*Brief*
Restating the records exactly is the whole task.

:::
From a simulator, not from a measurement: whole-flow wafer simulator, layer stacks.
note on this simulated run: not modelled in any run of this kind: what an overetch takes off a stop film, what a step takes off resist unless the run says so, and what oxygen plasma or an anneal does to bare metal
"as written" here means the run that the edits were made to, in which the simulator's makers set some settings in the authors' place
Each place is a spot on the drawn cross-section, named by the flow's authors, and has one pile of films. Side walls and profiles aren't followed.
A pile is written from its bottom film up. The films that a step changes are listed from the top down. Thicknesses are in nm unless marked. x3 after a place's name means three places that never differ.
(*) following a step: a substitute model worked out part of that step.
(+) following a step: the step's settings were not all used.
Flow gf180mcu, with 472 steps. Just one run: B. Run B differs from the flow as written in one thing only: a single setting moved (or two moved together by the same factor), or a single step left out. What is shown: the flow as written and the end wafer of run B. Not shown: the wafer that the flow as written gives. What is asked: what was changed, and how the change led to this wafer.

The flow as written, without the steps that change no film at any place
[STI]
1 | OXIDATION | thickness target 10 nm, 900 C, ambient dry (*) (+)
:::

*Written reply*
From a simulator, not from a measurement: whole-flow wafer simulator, layer stacks.
note on this simulated run: not modelled in any run of this kind: what an overetch takes off a stop film, what a step takes off resist unless the run says so, and what oxygen plasma or an anneal does to bare metal
"as written" here means the run that the edits were made to, in which the simulator's makers set some settings in the authors' place
Each place is a spot on the drawn cross-section, named by the flow's authors, and has one pile of films. Side walls and profiles aren't followed.
A pile is written from its bottom film up. The films that a step changes are listed from the top down. Thicknesses are in nm unless marked. x3 after a place's name means three places that never differ.
(*) following a step: a substitute model worked out part of that step.
(+) following a step: the step's settings were not all used.
Flow gf180mcu, with 472 steps. Just one run: B. Run B differs from the flow as written in one thing only: a single setting moved (or two moved together by the same factor), or a single step left out. What is shown: the flow as written and the end wafer of run B. Not shown: the wafer that the flow as written gives. What is asked: what was changed, and how the change led to this wafer.

The flow as written, without the steps that change no film at any place
[STI]
1 | OXIDATION | thickness target 10 nm, 900 C, ambient dry (*) (+)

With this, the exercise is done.